■ **BRIEF**
An exact copy of the listing is required.

■ **RECORDS SUPPLIED**
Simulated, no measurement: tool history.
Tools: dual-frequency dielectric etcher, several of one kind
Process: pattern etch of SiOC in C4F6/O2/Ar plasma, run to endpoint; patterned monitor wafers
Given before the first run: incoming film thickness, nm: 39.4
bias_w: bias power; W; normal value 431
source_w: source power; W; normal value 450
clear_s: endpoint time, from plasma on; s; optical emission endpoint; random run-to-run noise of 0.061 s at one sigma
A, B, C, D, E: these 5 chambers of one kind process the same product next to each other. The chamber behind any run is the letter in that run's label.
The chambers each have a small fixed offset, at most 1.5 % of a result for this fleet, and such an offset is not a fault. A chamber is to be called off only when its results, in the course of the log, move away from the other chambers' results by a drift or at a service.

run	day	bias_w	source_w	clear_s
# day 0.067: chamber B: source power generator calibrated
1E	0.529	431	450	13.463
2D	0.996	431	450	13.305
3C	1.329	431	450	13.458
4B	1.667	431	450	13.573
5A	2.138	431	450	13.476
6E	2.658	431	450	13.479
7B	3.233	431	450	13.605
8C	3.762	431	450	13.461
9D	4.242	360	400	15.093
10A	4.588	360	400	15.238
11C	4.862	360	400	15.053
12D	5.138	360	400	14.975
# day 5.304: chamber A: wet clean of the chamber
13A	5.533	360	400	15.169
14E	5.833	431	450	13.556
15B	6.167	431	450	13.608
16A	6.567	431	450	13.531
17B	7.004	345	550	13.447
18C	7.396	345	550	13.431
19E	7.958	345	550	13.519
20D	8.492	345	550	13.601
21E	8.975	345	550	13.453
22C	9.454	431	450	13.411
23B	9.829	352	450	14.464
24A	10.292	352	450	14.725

■ **RESPONSE BOX**
Simulated, no measurement: tool history.
Tools: dual-frequency dielectric etcher, several of one kind
Process: pattern etch of SiOC in C4F6/O2/Ar plasma, run to endpoint; patterned monitor wafers
Given before the first run: incoming film thickness, nm: 39.4
bias_w: bias power; W; normal value 431
source_w: source power; W; normal value 450
clear_s: endpoint time, from plasma on; s; optical emission endpoint; random run-to-run noise of 0.061 s at one sigma
A, B, C, D, E: these 5 chambers of one kind process the same product next to each other. The chamber behind any run is the letter in that run's label.
The chambers each have a small fixed offset, at most 1.5 % of a result for this fleet, and such an offset is not a fault. A chamber is to be called off only when its results, in the course of the log, move away from the other chambers' results by a drift or at a service.

run	day	bias_w	source_w	clear_s
# day 0.067: chamber B: source power generator calibrated
1E	0.529	431	450	13.463
2D	0.996	431	450	13.305
3C	1.329	431	450	13.458
4B	1.667	431	450	13.573
5A	2.138	431	450	13.476
6E	2.658	431	450	13.479
7B	3.233	431	450	13.605
8C	3.762	431	450	13.461
9D	4.242	360	400	15.093
10A	4.588	360	400	15.238
11C	4.862	360	400	15.053
12D	5.138	360	400	14.975
# day 5.304: chamber A: wet clean of the chamber
13A	5.533	360	400	15.169
14E	5.833	431	450	13.556
15B	6.167	431	450	13.608
16A	6.567	431	450	13.531
17B	7.004	345	550	13.447
18C	7.396	345	550	13.431
19E	7.958	345	550	13.519
20D	8.492	345	550	13.601
21E	8.975	345	550	13.453
22C	9.454	431	450	13.411
23B	9.829	352	450	14.464
24A	10.292	352	450	14.725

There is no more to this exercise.